* _BRIEF_: Your answer must consist of exactly the lines below, starting with the line with "feature !! Size" and going on through the line with "next || 69.9 nm", and nothing else.

= Beginning of Section =
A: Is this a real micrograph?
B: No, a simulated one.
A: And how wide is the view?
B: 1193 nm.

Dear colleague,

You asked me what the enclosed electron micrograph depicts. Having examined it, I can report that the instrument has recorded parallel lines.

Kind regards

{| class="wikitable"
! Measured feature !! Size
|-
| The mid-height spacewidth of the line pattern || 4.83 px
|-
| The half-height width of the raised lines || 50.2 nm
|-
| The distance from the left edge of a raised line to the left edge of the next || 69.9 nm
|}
= End of Section =

* _RESPONSE BOX_:
! Measured feature !! Size
|-
| The mid-height spacewidth of the line pattern || 4.83 px
|-
| The half-height width of the raised lines || 50.2 nm
|-
| The distance from the left edge of a raised line to the left edge of the next || 69.9 nm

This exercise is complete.